▶ [ASSIGNMENT] Using the data below, output the first line and every line after it up to and including the line containing "Chambers A, B, C, D", exactly as written and with nothing added.

[DATA PROVIDED]
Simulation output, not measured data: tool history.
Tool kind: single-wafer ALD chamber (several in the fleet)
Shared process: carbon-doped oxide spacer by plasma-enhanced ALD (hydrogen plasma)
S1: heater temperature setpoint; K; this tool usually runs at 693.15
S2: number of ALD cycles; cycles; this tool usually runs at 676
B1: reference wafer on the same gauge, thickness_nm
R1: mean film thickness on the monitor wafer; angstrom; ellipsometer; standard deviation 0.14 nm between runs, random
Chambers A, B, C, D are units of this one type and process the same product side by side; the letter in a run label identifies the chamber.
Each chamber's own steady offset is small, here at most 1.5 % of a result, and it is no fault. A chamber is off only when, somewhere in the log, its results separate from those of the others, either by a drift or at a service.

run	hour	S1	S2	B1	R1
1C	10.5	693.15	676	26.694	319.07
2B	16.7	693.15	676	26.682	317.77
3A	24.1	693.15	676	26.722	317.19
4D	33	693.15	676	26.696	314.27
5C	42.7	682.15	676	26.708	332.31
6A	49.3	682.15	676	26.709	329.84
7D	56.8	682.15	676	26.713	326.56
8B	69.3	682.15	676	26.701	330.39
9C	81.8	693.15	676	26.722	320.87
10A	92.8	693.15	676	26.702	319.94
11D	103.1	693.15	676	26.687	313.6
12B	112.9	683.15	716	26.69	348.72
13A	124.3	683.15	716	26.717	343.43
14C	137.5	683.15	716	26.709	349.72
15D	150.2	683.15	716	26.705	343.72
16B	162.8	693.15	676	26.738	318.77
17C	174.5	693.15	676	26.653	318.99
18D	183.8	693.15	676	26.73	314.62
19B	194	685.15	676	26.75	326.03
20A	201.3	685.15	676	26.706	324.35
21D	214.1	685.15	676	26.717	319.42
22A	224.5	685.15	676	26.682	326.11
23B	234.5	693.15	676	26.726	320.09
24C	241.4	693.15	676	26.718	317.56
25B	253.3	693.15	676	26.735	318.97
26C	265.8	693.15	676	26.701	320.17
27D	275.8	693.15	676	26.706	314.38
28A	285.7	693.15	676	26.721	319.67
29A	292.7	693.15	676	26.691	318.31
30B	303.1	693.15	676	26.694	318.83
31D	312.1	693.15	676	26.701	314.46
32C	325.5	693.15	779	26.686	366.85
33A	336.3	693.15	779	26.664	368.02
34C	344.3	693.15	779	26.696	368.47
[/DATA PROVIDED]

▶ [RESULT]
Simulation output, not measured data: tool history.
Tool kind: single-wafer ALD chamber (several in the fleet)
Shared process: carbon-doped oxide spacer by plasma-enhanced ALD (hydrogen plasma)
S1: heater temperature setpoint; K; this tool usually runs at 693.15
S2: number of ALD cycles; cycles; this tool usually runs at 676
B1: reference wafer on the same gauge, thickness_nm
R1: mean film thickness on the monitor wafer; angstrom; ellipsometer; standard deviation 0.14 nm between runs, random
Chambers A, B, C, D are units of this one type and process the same product side by side; the letter in a run label identifies the chamber.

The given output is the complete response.